__Information shown__.
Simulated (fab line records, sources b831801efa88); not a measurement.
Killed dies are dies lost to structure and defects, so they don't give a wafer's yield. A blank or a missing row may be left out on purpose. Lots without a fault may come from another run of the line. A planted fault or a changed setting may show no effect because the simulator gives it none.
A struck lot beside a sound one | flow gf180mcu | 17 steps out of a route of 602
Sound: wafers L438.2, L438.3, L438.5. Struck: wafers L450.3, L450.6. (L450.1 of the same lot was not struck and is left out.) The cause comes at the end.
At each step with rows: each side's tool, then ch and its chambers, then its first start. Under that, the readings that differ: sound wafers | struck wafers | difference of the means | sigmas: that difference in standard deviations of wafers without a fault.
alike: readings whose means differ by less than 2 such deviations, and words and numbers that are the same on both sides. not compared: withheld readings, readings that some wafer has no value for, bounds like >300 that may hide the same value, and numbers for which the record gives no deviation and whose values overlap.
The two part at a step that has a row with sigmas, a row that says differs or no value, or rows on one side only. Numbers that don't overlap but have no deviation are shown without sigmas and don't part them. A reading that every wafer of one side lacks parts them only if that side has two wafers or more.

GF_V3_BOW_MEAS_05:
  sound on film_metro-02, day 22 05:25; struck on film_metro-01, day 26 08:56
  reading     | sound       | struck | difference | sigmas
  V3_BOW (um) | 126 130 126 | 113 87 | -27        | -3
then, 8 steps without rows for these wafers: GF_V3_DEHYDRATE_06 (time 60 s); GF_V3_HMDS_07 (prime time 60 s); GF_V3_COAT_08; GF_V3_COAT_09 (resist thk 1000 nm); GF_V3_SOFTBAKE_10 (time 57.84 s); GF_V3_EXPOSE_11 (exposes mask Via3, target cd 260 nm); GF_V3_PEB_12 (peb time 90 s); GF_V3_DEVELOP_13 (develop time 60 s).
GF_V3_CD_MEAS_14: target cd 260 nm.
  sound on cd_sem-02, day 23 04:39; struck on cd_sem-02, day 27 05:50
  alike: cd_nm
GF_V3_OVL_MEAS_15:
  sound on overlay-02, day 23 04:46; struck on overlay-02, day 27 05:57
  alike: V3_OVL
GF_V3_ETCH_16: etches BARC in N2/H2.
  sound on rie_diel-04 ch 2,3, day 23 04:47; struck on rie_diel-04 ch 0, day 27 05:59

__Required action__.
Your task is to restate, word for word, the lines from the beginning of the records to the line with "A struck lot", inclusive.

__Exercise response__.
Simulated (fab line records, sources b831801efa88); not a measurement.
Killed dies are dies lost to structure and defects, so they don't give a wafer's yield. A blank or a missing row may be left out on purpose. Lots without a fault may come from another run of the line. A planted fault or a changed setting may show no effect because the simulator gives it none.
A struck lot beside a sound one | flow gf180mcu | 17 steps out of a route of 602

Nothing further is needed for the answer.